Supplied information »
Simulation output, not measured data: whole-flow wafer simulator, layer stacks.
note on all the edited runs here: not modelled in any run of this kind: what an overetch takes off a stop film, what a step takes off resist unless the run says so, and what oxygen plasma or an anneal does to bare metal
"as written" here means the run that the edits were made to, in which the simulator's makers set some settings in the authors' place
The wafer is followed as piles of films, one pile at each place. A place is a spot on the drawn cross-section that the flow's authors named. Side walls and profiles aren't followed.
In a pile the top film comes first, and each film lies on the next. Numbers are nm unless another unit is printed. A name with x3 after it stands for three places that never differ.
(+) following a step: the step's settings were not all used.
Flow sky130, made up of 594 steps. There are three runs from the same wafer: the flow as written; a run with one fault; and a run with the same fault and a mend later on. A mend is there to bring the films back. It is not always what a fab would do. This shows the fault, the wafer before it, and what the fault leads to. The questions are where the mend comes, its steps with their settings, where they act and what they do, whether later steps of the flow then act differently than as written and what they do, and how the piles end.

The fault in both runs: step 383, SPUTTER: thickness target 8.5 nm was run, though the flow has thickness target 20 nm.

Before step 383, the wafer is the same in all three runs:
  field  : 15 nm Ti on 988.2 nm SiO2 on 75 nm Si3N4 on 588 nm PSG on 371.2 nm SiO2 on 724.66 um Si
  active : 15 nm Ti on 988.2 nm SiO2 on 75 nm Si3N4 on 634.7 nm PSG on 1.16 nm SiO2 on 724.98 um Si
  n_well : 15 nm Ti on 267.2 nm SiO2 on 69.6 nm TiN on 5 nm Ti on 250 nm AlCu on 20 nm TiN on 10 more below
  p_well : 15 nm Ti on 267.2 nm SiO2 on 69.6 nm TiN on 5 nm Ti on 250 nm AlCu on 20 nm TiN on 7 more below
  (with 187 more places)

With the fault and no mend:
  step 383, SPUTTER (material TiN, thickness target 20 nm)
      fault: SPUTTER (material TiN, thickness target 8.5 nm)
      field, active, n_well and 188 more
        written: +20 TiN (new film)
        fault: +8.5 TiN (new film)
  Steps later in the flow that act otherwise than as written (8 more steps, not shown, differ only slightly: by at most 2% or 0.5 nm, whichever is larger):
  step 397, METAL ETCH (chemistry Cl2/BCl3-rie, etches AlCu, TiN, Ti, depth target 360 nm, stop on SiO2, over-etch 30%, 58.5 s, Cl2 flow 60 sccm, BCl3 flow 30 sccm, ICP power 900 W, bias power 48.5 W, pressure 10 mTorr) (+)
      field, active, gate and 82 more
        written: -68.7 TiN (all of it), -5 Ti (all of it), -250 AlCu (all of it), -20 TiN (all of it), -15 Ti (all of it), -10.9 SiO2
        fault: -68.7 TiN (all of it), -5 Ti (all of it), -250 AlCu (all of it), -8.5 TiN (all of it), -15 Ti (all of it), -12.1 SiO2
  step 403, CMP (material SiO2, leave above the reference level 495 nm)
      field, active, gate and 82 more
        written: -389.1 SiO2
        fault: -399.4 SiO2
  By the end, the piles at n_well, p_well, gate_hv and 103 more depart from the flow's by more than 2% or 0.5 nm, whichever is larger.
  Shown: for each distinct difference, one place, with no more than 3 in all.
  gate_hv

Action item »
Transcribe the opening lines of the listing exactly, please. Stop after the line that contains "note on all".

Answer section »
Simulation output, not measured data: whole-flow wafer simulator, layer stacks.
note on all the edited runs here: not modelled in any run of this kind: what an overetch takes off a stop film, what a step takes off resist unless the run says so, and what oxygen plasma or an anneal does to bare metal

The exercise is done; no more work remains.